#### Information provided

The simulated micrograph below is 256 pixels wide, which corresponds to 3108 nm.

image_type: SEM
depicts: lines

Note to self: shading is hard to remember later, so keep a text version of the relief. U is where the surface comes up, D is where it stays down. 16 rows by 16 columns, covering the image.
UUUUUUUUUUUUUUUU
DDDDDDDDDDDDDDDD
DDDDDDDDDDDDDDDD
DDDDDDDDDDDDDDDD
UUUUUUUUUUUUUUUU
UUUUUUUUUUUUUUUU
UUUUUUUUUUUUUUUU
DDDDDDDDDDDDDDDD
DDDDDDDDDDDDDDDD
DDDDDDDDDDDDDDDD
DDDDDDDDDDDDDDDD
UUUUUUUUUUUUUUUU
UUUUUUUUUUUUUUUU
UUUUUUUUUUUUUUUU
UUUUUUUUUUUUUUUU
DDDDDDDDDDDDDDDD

########

* Requirement
Exactly repeat the lines above, from the opening line through the one with "depicts: lines", and include nothing else.

* Task output
The simulated micrograph below is 256 pixels wide, which corresponds to 3108 nm.

image_type: SEM
depicts: lines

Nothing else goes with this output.